Action item
Please reproduce verbatim the lines below, from the first through the one with "Targets: R1 151.000".

────

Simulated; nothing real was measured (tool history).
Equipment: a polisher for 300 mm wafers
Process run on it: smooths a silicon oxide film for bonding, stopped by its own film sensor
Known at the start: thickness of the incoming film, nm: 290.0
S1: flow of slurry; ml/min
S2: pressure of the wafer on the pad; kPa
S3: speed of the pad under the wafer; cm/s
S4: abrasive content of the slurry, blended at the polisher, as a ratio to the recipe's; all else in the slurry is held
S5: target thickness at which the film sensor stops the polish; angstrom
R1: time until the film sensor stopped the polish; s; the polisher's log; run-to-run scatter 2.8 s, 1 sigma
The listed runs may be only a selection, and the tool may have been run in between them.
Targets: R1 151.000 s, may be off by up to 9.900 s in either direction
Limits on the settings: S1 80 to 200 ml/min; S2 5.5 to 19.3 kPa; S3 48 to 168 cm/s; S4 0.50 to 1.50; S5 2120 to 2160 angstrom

────

Response
Simulated; nothing real was measured (tool history).
Equipment: a polisher for 300 mm wafers
Process run on it: smooths a silicon oxide film for bonding, stopped by its own film sensor
Known at the start: thickness of the incoming film, nm: 290.0
S1: flow of slurry; ml/min
S2: pressure of the wafer on the pad; kPa
S3: speed of the pad under the wafer; cm/s
S4: abrasive content of the slurry, blended at the polisher, as a ratio to the recipe's; all else in the slurry is held
S5: target thickness at which the film sensor stops the polish; angstrom
R1: time until the film sensor stopped the polish; s; the polisher's log; run-to-run scatter 2.8 s, 1 sigma
The listed runs may be only a selection, and the tool may have been run in between them.
Targets: R1 151.000 s, may be off by up to 9.900 s in either direction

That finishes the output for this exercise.